## REQUIRED ACTION:
Both the line with "You're looking at" and the line with "For reference, the" in the records below must appear in the output, along with every line between them, exactly and with nothing added.

## DATA EXTRACTS:
# # # #

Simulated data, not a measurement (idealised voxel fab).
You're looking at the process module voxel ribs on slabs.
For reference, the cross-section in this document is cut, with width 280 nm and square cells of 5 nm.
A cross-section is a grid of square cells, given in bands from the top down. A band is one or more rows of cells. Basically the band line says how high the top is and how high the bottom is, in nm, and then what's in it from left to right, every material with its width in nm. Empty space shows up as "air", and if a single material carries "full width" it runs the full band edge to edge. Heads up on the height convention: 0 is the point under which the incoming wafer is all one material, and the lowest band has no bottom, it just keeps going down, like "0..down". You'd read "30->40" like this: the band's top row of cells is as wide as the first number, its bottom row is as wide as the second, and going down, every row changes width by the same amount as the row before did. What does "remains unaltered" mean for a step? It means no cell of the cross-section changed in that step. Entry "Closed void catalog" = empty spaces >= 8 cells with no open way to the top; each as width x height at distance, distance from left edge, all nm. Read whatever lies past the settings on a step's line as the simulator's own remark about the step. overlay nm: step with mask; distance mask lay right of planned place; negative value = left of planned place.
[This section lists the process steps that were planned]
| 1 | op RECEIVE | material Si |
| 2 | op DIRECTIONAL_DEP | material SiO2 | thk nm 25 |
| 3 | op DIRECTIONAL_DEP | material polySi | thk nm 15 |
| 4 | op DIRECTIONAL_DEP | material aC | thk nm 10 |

# # # #

## EXERCISE OUTPUT:
You're looking at the process module voxel ribs on slabs.
For reference, the cross-section in this document is cut, with width 280 nm and square cells of 5 nm.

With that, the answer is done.